◆ Records provided
==*==

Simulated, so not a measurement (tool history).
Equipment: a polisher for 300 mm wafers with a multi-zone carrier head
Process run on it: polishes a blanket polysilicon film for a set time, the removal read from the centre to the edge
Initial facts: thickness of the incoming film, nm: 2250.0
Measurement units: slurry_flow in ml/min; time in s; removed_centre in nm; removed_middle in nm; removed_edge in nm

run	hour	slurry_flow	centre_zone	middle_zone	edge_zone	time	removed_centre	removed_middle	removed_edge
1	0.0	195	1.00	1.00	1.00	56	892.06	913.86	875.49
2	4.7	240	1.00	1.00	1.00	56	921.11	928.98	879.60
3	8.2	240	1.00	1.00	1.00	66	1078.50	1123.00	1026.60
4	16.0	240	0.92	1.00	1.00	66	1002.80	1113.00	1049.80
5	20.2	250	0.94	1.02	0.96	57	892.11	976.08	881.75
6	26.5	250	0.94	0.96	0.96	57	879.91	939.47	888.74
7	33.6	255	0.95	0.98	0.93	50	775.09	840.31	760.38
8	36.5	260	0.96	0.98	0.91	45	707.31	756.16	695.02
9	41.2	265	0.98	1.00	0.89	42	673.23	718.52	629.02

==*==

◆ Work order
All of the entries should be repeated word for word.

◆ Response box
Simulated, so not a measurement (tool history).
Equipment: a polisher for 300 mm wafers with a multi-zone carrier head
Process run on it: polishes a blanket polysilicon film for a set time, the removal read from the centre to the edge
Initial facts: thickness of the incoming film, nm: 2250.0
Measurement units: slurry_flow in ml/min; time in s; removed_centre in nm; removed_middle in nm; removed_edge in nm

run	hour	slurry_flow	centre_zone	middle_zone	edge_zone	time	removed_centre	removed_middle	removed_edge
1	0.0	195	1.00	1.00	1.00	56	892.06	913.86	875.49
2	4.7	240	1.00	1.00	1.00	56	921.11	928.98	879.60
3	8.2	240	1.00	1.00	1.00	66	1078.50	1123.00	1026.60
4	16.0	240	0.92	1.00	1.00	66	1002.80	1113.00	1049.80
5	20.2	250	0.94	1.02	0.96	57	892.11	976.08	881.75
6	26.5	250	0.94	0.96	0.96	57	879.91	939.47	888.74
7	33.6	255	0.95	0.98	0.93	50	775.09	840.31	760.38
8	36.5	260	0.96	0.98	0.91	45	707.31	756.16	695.02
9	41.2	265	0.98	1.00	0.89	42	673.23	718.52	629.02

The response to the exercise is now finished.